╭─ Extracted material

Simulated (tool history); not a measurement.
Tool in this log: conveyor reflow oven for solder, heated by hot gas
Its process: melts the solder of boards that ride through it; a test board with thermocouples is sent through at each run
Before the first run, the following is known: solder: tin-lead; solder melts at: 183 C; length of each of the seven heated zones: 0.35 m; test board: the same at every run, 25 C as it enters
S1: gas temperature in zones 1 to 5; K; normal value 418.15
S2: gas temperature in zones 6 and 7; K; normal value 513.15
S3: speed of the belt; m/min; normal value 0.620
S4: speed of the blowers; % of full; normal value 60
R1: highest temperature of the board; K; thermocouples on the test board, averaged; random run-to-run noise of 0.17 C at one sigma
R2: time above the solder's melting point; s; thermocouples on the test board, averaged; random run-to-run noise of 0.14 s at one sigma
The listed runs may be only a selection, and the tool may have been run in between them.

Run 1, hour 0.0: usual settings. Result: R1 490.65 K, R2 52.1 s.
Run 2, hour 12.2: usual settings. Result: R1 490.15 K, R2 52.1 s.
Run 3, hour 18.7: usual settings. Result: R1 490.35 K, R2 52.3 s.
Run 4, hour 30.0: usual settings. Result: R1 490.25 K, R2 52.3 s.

╰─

Please output an exact copy of the lines above, from the opening line of the data down to the line that contains "Run 3, hour".

(Task response)
Simulated (tool history); not a measurement.
Tool in this log: conveyor reflow oven for solder, heated by hot gas
Its process: melts the solder of boards that ride through it; a test board with thermocouples is sent through at each run
Before the first run, the following is known: solder: tin-lead; solder melts at: 183 C; length of each of the seven heated zones: 0.35 m; test board: the same at every run, 25 C as it enters
S1: gas temperature in zones 1 to 5; K; normal value 418.15
S2: gas temperature in zones 6 and 7; K; normal value 513.15
S3: speed of the belt; m/min; normal value 0.620
S4: speed of the blowers; % of full; normal value 60
R1: highest temperature of the board; K; thermocouples on the test board, averaged; random run-to-run noise of 0.17 C at one sigma
R2: time above the solder's melting point; s; thermocouples on the test board, averaged; random run-to-run noise of 0.14 s at one sigma
The listed runs may be only a selection, and the tool may have been run in between them.

Run 1, hour 0.0: usual settings. Result: R1 490.65 K, R2 52.1 s.
Run 2, hour 12.2: usual settings. Result: R1 490.15 K, R2 52.1 s.
Run 3, hour 18.7: usual settings. Result: R1 490.35 K, R2 52.3 s.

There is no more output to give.